§ Work request: Set down each record exactly as written.

(Beginning of Material provided)
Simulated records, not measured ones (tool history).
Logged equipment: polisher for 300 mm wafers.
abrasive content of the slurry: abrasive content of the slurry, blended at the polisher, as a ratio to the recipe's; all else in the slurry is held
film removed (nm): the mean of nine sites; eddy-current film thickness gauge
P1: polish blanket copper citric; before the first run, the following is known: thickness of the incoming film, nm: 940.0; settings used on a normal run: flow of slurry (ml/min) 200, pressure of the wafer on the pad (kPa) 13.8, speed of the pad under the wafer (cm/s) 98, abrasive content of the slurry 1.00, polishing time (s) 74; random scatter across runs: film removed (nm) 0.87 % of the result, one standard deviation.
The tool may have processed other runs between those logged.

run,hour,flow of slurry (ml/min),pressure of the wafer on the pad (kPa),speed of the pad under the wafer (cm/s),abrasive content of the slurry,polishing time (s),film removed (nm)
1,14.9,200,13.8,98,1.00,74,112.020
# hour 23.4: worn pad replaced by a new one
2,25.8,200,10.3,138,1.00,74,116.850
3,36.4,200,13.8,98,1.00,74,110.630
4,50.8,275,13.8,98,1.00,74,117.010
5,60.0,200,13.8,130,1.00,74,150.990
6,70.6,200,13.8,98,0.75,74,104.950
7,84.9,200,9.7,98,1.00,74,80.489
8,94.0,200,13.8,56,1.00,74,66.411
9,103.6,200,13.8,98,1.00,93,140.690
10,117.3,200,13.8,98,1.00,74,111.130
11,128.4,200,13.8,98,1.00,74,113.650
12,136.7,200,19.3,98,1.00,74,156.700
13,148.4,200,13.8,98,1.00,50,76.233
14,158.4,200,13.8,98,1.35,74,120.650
(End of Material provided)

§ Result:
Simulated records, not measured ones (tool history).
Logged equipment: polisher for 300 mm wafers.
abrasive content of the slurry: abrasive content of the slurry, blended at the polisher, as a ratio to the recipe's; all else in the slurry is held
film removed (nm): the mean of nine sites; eddy-current film thickness gauge
P1: polish blanket copper citric; before the first run, the following is known: thickness of the incoming film, nm: 940.0; settings used on a normal run: flow of slurry (ml/min) 200, pressure of the wafer on the pad (kPa) 13.8, speed of the pad under the wafer (cm/s) 98, abrasive content of the slurry 1.00, polishing time (s) 74; random scatter across runs: film removed (nm) 0.87 % of the result, one standard deviation.
The tool may have processed other runs between those logged.

run,hour,flow of slurry (ml/min),pressure of the wafer on the pad (kPa),speed of the pad under the wafer (cm/s),abrasive content of the slurry,polishing time (s),film removed (nm)
1,14.9,200,13.8,98,1.00,74,112.020
# hour 23.4: worn pad replaced by a new one
2,25.8,200,10.3,138,1.00,74,116.850
3,36.4,200,13.8,98,1.00,74,110.630
4,50.8,275,13.8,98,1.00,74,117.010
5,60.0,200,13.8,130,1.00,74,150.990
6,70.6,200,13.8,98,0.75,74,104.950
7,84.9,200,9.7,98,1.00,74,80.489
8,94.0,200,13.8,56,1.00,74,66.411
9,103.6,200,13.8,98,1.00,93,140.690
10,117.3,200,13.8,98,1.00,74,111.130
11,128.4,200,13.8,98,1.00,74,113.650
12,136.7,200,19.3,98,1.00,74,156.700
13,148.4,200,13.8,98,1.00,50,76.233
14,158.4,200,13.8,98,1.35,74,120.650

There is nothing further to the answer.